····················
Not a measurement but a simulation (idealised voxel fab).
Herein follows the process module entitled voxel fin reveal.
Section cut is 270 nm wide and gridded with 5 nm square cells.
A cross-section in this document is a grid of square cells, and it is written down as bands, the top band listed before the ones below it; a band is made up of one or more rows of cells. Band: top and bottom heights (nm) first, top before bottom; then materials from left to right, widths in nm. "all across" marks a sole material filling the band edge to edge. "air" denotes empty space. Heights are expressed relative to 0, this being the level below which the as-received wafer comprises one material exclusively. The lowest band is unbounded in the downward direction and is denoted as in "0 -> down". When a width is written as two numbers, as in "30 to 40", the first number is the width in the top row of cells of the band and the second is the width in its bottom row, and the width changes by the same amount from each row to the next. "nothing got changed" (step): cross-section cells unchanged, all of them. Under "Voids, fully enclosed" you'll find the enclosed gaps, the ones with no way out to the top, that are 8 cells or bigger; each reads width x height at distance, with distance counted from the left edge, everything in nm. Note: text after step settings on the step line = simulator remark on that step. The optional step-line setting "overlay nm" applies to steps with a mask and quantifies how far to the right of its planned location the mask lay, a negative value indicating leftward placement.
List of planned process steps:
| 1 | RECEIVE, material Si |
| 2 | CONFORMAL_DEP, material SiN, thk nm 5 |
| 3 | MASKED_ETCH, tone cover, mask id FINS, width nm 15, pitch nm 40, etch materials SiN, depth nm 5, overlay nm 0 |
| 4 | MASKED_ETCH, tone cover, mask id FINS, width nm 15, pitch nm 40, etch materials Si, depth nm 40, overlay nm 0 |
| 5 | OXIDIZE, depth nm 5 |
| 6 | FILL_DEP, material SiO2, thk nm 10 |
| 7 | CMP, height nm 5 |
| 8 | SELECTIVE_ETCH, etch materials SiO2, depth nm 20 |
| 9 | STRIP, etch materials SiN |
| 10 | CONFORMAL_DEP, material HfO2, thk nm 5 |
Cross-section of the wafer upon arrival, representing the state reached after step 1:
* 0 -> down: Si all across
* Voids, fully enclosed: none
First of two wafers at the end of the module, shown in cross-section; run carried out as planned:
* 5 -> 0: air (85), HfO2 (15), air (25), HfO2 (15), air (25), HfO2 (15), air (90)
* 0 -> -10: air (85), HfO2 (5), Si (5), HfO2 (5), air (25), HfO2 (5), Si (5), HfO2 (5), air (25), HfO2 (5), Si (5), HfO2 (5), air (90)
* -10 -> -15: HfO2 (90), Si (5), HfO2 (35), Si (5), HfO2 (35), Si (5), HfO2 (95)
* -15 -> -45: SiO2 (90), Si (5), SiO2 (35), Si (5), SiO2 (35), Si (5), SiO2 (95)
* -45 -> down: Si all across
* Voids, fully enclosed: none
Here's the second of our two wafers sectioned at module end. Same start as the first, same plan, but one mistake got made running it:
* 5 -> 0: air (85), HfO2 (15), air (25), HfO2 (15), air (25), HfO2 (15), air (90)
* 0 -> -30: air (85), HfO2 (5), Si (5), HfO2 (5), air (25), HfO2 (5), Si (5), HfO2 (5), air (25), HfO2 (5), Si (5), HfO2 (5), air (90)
····················

Requirement
Only the lines from the first one of the listing up to and including the line where "Section cut is" appears are wanted, reproduced exactly.

Exercise result
Not a measurement but a simulation (idealised voxel fab).
Herein follows the process module entitled voxel fin reveal.
Section cut is 270 nm wide and gridded with 5 nm square cells.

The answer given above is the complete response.